▸ **TASK ITEM**:
Please retype the material beneath this task exactly, starting with its first line and finishing with the line containing "ALD_oxide_etched_nm: thickness taken".

▸ **STUDY MATERIAL**:

______

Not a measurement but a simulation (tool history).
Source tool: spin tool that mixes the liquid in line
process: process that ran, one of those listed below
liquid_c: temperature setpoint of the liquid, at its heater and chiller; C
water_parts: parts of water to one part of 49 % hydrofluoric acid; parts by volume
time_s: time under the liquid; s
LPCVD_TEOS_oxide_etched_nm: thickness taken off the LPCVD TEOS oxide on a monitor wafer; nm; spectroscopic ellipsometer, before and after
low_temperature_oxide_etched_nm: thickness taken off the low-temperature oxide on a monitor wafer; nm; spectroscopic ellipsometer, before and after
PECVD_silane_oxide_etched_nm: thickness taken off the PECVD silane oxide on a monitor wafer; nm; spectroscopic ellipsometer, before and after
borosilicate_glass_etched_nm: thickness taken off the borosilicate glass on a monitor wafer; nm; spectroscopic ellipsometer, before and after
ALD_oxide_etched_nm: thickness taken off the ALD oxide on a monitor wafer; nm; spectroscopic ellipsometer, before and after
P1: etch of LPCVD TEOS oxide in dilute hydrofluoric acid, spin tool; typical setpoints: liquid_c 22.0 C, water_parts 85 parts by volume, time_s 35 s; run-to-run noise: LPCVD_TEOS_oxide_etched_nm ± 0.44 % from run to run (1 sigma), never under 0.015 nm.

______

▸ **EXERCISE RESPONSE**:
Not a measurement but a simulation (tool history).
Source tool: spin tool that mixes the liquid in line
process: process that ran, one of those listed below
liquid_c: temperature setpoint of the liquid, at its heater and chiller; C
water_parts: parts of water to one part of 49 % hydrofluoric acid; parts by volume
time_s: time under the liquid; s
LPCVD_TEOS_oxide_etched_nm: thickness taken off the LPCVD TEOS oxide on a monitor wafer; nm; spectroscopic ellipsometer, before and after
low_temperature_oxide_etched_nm: thickness taken off the low-temperature oxide on a monitor wafer; nm; spectroscopic ellipsometer, before and after
PECVD_silane_oxide_etched_nm: thickness taken off the PECVD silane oxide on a monitor wafer; nm; spectroscopic ellipsometer, before and after
borosilicate_glass_etched_nm: thickness taken off the borosilicate glass on a monitor wafer; nm; spectroscopic ellipsometer, before and after
ALD_oxide_etched_nm: thickness taken off the ALD oxide on a monitor wafer; nm; spectroscopic ellipsometer, before and after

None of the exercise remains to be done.